Return the entire listing, word for word.

Source material below:
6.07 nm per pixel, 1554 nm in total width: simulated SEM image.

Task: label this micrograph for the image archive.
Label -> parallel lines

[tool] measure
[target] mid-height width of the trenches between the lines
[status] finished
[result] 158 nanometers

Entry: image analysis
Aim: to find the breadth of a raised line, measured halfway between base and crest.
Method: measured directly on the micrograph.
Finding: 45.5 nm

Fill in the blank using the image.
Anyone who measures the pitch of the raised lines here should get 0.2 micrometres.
End of Source material.

→ Problem solution
6.07 nm per pixel, 1554 nm in total width: simulated SEM image.

Task: label this micrograph for the image archive.
Label -> parallel lines

[tool] measure
[target] mid-height width of the trenches between the lines
[status] finished
[result] 158 nanometers

Entry: image analysis
Aim: to find the breadth of a raised line, measured halfway between base and crest.
Method: measured directly on the micrograph.
Finding: 45.5 nm

Fill in the blank using the image.
Anyone who measures the pitch of the raised lines here should get 0.2 micrometres.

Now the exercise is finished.